INFORMATION SUPPLIED:
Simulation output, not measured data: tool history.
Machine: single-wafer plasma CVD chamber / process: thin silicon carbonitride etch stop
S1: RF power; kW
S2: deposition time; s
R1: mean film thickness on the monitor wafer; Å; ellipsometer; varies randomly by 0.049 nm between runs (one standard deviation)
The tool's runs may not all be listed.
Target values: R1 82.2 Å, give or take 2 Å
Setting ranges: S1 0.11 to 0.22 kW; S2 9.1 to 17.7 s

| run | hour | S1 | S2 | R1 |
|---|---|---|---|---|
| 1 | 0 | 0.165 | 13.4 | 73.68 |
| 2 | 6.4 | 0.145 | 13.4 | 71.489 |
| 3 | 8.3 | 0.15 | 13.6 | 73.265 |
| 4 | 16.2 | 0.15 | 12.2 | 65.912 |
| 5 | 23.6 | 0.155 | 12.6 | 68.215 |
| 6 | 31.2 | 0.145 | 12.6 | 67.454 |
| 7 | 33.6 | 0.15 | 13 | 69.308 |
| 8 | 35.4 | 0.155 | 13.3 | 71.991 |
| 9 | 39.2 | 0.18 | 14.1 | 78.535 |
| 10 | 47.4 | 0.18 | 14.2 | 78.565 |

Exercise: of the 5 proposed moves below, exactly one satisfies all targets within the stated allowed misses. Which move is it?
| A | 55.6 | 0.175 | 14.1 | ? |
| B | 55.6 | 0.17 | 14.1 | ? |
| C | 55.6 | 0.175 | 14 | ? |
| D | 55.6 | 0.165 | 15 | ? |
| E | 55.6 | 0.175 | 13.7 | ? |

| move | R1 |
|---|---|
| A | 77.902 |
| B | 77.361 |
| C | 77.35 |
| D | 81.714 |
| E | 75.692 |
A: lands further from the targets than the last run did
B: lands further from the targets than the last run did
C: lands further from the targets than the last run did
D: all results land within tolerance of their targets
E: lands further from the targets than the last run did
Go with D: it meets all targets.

EXERCISE: Only one stretch of the entries above is wanted: the lines from the one containing "14.2 | 78.565 |" through the one containing "A: lands further". Please reproduce it exactly.

WRITTEN SOLUTION:
| 10 | 47.4 | 0.18 | 14.2 | 78.565 |

Exercise: of the 5 proposed moves below, exactly one satisfies all targets within the stated allowed misses. Which move is it?
| A | 55.6 | 0.175 | 14.1 | ? |
| B | 55.6 | 0.17 | 14.1 | ? |
| C | 55.6 | 0.175 | 14 | ? |
| D | 55.6 | 0.165 | 15 | ? |
| E | 55.6 | 0.175 | 13.7 | ? |

| move | R1 |
|---|---|
| A | 77.902 |
| B | 77.361 |
| C | 77.35 |
| D | 81.714 |
| E | 75.692 |
A: lands further from the targets than the last run did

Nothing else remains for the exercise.